#### [Assignment]
Your answer must be an exact transcription of every record.

#### [Entries provided]
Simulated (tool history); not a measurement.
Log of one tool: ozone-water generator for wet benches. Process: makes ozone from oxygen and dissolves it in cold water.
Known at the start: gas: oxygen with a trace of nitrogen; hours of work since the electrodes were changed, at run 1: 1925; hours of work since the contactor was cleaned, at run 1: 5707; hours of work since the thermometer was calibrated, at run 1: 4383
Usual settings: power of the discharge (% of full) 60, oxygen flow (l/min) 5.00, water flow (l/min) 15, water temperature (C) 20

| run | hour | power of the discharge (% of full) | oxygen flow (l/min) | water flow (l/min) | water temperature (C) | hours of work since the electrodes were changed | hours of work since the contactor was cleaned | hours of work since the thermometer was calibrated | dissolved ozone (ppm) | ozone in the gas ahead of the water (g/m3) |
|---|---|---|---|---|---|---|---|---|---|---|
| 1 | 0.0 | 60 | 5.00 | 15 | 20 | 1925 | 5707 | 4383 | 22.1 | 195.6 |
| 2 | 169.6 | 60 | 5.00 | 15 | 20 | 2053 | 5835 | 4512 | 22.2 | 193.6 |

#### [Solution]
Simulated (tool history); not a measurement.
Log of one tool: ozone-water generator for wet benches. Process: makes ozone from oxygen and dissolves it in cold water.
Known at the start: gas: oxygen with a trace of nitrogen; hours of work since the electrodes were changed, at run 1: 1925; hours of work since the contactor was cleaned, at run 1: 5707; hours of work since the thermometer was calibrated, at run 1: 4383
Usual settings: power of the discharge (% of full) 60, oxygen flow (l/min) 5.00, water flow (l/min) 15, water temperature (C) 20

| run | hour | power of the discharge (% of full) | oxygen flow (l/min) | water flow (l/min) | water temperature (C) | hours of work since the electrodes were changed | hours of work since the contactor was cleaned | hours of work since the thermometer was calibrated | dissolved ozone (ppm) | ozone in the gas ahead of the water (g/m3) |
|---|---|---|---|---|---|---|---|---|---|---|
| 1 | 0.0 | 60 | 5.00 | 15 | 20 | 1925 | 5707 | 4383 | 22.1 | 195.6 |
| 2 | 169.6 | 60 | 5.00 | 15 | 20 | 2053 | 5835 | 4512 | 22.2 | 193.6 |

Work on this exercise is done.